Work item:
The lines needed are those from the start of the records through the line holding "1,RECEIVE with material Si", each copied exactly.

Recorded data:
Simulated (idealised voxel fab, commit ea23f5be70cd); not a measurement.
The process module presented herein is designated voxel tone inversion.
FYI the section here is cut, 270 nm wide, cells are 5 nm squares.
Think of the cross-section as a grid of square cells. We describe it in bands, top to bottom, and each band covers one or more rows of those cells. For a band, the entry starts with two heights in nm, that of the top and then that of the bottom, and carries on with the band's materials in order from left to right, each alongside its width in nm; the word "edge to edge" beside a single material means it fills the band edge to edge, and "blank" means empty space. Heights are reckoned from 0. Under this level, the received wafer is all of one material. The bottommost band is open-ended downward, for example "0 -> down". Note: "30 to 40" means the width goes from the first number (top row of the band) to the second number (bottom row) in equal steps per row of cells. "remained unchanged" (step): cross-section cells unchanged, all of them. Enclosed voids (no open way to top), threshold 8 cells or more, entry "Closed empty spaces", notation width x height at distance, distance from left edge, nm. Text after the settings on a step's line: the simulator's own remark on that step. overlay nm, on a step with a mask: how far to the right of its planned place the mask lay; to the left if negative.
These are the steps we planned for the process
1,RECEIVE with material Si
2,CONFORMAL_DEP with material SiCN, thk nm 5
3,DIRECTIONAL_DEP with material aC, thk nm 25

Response box:
Simulated (idealised voxel fab, commit ea23f5be70cd); not a measurement.
The process module presented herein is designated voxel tone inversion.
FYI the section here is cut, 270 nm wide, cells are 5 nm squares.
Think of the cross-section as a grid of square cells. We describe it in bands, top to bottom, and each band covers one or more rows of those cells. For a band, the entry starts with two heights in nm, that of the top and then that of the bottom, and carries on with the band's materials in order from left to right, each alongside its width in nm; the word "edge to edge" beside a single material means it fills the band edge to edge, and "blank" means empty space. Heights are reckoned from 0. Under this level, the received wafer is all of one material. The bottommost band is open-ended downward, for example "0 -> down". Note: "30 to 40" means the width goes from the first number (top row of the band) to the second number (bottom row) in equal steps per row of cells. "remained unchanged" (step): cross-section cells unchanged, all of them. Enclosed voids (no open way to top), threshold 8 cells or more, entry "Closed empty spaces", notation width x height at distance, distance from left edge, nm. Text after the settings on a step's line: the simulator's own remark on that step. overlay nm, on a step with a mask: how far to the right of its planned place the mask lay; to the left if negative.
These are the steps we planned for the process
1,RECEIVE with material Si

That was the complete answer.